── Material provided ──
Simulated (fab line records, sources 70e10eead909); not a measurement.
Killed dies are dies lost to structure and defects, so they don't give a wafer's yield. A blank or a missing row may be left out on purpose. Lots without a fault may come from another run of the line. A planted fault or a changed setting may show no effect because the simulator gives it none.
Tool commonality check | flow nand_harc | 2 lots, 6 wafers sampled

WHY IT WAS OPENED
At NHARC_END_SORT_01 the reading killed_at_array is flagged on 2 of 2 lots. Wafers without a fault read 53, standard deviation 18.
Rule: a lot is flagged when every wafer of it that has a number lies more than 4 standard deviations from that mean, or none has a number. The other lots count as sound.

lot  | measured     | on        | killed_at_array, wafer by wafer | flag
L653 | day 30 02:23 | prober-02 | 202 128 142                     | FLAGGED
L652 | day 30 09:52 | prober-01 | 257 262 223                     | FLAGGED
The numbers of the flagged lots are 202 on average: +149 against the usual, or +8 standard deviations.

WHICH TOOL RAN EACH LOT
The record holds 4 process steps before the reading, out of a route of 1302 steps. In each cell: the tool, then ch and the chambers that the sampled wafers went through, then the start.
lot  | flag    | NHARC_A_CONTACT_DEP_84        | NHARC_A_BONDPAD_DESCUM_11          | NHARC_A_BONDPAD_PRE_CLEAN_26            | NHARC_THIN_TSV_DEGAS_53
───

## Requirement:
When you reach the end of the listing, print it again in full, exactly as given.

## Response area:
Simulated (fab line records, sources 70e10eead909); not a measurement.
Killed dies are dies lost to structure and defects, so they don't give a wafer's yield. A blank or a missing row may be left out on purpose. Lots without a fault may come from another run of the line. A planted fault or a changed setting may show no effect because the simulator gives it none.
Tool commonality check | flow nand_harc | 2 lots, 6 wafers sampled

WHY IT WAS OPENED
At NHARC_END_SORT_01 the reading killed_at_array is flagged on 2 of 2 lots. Wafers without a fault read 53, standard deviation 18.
Rule: a lot is flagged when every wafer of it that has a number lies more than 4 standard deviations from that mean, or none has a number. The other lots count as sound.

lot  | measured     | on        | killed_at_array, wafer by wafer | flag
L653 | day 30 02:23 | prober-02 | 202 128 142                     | FLAGGED
L652 | day 30 09:52 | prober-01 | 257 262 223                     | FLAGGED
The numbers of the flagged lots are 202 on average: +149 against the usual, or +8 standard deviations.

WHICH TOOL RAN EACH LOT
The record holds 4 process steps before the reading, out of a route of 1302 steps. In each cell: the tool, then ch and the chambers that the sampled wafers went through, then the start.
lot  | flag    | NHARC_A_CONTACT_DEP_84        | NHARC_A_BONDPAD_DESCUM_11          | NHARC_A_BONDPAD_PRE_CLEAN_26            | NHARC_THIN_TSV_DEGAS_53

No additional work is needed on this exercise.